** Opening DATASET block **
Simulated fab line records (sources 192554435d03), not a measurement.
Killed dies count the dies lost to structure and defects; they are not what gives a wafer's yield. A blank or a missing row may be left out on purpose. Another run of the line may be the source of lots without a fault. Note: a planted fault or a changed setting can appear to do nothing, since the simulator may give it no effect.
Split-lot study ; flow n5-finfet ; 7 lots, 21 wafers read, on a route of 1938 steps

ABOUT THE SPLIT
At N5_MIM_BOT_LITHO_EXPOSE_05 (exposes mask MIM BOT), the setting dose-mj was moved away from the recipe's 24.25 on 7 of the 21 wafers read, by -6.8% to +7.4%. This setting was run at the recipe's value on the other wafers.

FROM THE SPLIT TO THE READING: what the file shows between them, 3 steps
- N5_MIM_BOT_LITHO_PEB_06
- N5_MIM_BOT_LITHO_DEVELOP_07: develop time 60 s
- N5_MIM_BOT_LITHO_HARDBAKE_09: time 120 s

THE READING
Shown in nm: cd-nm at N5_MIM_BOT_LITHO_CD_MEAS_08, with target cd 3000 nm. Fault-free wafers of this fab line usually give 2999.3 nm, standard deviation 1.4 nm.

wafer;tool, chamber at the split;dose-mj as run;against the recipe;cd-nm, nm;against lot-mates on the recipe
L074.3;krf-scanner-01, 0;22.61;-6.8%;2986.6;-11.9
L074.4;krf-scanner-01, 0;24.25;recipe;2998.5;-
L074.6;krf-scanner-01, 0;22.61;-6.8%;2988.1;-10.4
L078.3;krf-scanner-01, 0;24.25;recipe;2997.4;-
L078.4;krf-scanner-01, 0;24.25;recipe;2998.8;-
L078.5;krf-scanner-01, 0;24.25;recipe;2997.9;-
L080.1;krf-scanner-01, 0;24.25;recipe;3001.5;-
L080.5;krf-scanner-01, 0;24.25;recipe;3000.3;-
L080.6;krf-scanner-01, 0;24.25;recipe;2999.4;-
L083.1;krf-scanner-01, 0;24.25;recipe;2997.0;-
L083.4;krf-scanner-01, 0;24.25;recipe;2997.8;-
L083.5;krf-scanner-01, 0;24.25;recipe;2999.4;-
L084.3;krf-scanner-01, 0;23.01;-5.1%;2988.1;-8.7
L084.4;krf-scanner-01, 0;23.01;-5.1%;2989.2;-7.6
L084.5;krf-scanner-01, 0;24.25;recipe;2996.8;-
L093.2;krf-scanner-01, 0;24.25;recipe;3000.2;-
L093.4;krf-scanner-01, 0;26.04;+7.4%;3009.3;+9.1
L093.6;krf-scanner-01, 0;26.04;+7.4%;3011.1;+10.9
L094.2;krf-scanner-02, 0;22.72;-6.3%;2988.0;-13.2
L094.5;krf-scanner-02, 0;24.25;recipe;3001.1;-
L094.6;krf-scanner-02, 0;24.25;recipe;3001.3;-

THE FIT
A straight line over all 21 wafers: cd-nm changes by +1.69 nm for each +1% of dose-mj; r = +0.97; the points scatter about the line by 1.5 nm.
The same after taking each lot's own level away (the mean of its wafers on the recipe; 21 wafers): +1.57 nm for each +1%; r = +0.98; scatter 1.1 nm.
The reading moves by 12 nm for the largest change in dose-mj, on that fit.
** Closing DATASET block **

• _REQUIRED ACTION_
After locating the line holding "ABOUT THE SPLIT" above, output exactly that line and every line after it through the line holding "Shown in nm: cd-nm". Include nothing else.

• _EXERCISE RESULT_
ABOUT THE SPLIT
At N5_MIM_BOT_LITHO_EXPOSE_05 (exposes mask MIM BOT), the setting dose-mj was moved away from the recipe's 24.25 on 7 of the 21 wafers read, by -6.8% to +7.4%. This setting was run at the recipe's value on the other wafers.

FROM THE SPLIT TO THE READING: what the file shows between them, 3 steps
- N5_MIM_BOT_LITHO_PEB_06
- N5_MIM_BOT_LITHO_DEVELOP_07: develop time 60 s
- N5_MIM_BOT_LITHO_HARDBAKE_09: time 120 s

THE READING
Shown in nm: cd-nm at N5_MIM_BOT_LITHO_CD_MEAS_08, with target cd 3000 nm. Fault-free wafers of this fab line usually give 2999.3 nm, standard deviation 1.4 nm.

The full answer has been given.